### [Supplied entries]

——

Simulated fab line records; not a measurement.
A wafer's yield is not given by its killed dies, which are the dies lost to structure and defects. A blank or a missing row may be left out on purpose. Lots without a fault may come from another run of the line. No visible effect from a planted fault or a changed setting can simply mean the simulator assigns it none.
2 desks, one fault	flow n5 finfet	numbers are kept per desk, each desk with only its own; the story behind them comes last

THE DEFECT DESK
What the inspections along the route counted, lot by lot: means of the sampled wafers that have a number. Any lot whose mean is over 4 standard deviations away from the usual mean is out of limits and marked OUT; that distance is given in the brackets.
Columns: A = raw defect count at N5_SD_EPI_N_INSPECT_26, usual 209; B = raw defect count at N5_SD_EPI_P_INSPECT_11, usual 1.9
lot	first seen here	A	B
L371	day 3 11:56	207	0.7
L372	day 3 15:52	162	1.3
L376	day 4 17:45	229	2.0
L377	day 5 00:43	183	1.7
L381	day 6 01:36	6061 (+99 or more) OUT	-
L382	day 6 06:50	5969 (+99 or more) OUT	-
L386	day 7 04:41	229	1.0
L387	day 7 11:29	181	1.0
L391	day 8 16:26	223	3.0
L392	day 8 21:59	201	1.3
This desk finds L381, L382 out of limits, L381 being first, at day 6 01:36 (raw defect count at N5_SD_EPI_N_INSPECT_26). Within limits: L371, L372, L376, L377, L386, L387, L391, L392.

——

### [Required action]
Transcribe the records in full, so that each line reads exactly as before.

### [Exercise response]
Simulated fab line records; not a measurement.
A wafer's yield is not given by its killed dies, which are the dies lost to structure and defects. A blank or a missing row may be left out on purpose. Lots without a fault may come from another run of the line. No visible effect from a planted fault or a changed setting can simply mean the simulator assigns it none.
2 desks, one fault	flow n5 finfet	numbers are kept per desk, each desk with only its own; the story behind them comes last

THE DEFECT DESK
What the inspections along the route counted, lot by lot: means of the sampled wafers that have a number. Any lot whose mean is over 4 standard deviations away from the usual mean is out of limits and marked OUT; that distance is given in the brackets.
Columns: A = raw defect count at N5_SD_EPI_N_INSPECT_26, usual 209; B = raw defect count at N5_SD_EPI_P_INSPECT_11, usual 1.9
lot	first seen here	A	B
L371	day 3 11:56	207	0.7
L372	day 3 15:52	162	1.3
L376	day 4 17:45	229	2.0
L377	day 5 00:43	183	1.7
L381	day 6 01:36	6061 (+99 or more) OUT	-
L382	day 6 06:50	5969 (+99 or more) OUT	-
L386	day 7 04:41	229	1.0
L387	day 7 11:29	181	1.0
L391	day 8 16:26	223	3.0
L392	day 8 21:59	201	1.3
This desk finds L381, L382 out of limits, L381 being first, at day 6 01:36 (raw defect count at N5_SD_EPI_N_INSPECT_26). Within limits: L371, L372, L376, L377, L386, L387, L391, L392.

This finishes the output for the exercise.